◆ ◆ ◆ ◆ ◆ ◆ ◆

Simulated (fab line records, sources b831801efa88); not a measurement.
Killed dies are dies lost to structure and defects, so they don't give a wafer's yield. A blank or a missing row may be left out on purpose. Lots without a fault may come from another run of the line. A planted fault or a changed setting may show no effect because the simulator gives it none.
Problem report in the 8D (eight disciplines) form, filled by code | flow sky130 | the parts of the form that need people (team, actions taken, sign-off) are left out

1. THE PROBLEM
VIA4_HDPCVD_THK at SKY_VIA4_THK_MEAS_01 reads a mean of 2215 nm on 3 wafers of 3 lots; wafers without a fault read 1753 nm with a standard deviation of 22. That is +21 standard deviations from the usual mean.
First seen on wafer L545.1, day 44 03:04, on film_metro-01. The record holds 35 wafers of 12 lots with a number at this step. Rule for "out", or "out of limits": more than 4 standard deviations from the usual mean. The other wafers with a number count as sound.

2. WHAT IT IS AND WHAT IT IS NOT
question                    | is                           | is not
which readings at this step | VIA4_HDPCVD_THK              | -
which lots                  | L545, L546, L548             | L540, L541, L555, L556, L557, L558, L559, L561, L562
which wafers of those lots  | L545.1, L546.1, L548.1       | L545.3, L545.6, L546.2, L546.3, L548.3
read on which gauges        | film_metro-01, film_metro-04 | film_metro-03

◆ ◆ ◆ ◆ ◆ ◆ ◆

ACTIVITY: Could you restate all of the lines above without altering a single word?

EXERCISE SOLUTION:
Simulated (fab line records, sources b831801efa88); not a measurement.
Killed dies are dies lost to structure and defects, so they don't give a wafer's yield. A blank or a missing row may be left out on purpose. Lots without a fault may come from another run of the line. A planted fault or a changed setting may show no effect because the simulator gives it none.
Problem report in the 8D (eight disciplines) form, filled by code | flow sky130 | the parts of the form that need people (team, actions taken, sign-off) are left out

1. THE PROBLEM
VIA4_HDPCVD_THK at SKY_VIA4_THK_MEAS_01 reads a mean of 2215 nm on 3 wafers of 3 lots; wafers without a fault read 1753 nm with a standard deviation of 22. That is +21 standard deviations from the usual mean.
First seen on wafer L545.1, day 44 03:04, on film_metro-01. The record holds 35 wafers of 12 lots with a number at this step. Rule for "out", or "out of limits": more than 4 standard deviations from the usual mean. The other wafers with a number count as sound.

2. WHAT IT IS AND WHAT IT IS NOT
question                    | is                           | is not
which readings at this step | VIA4_HDPCVD_THK              | -
which lots                  | L545, L546, L548             | L540, L541, L555, L556, L557, L558, L559, L561, L562
which wafers of those lots  | L545.1, L546.1, L548.1       | L545.3, L545.6, L546.2, L546.3, L548.3
read on which gauges        | film_metro-01, film_metro-04 | film_metro-03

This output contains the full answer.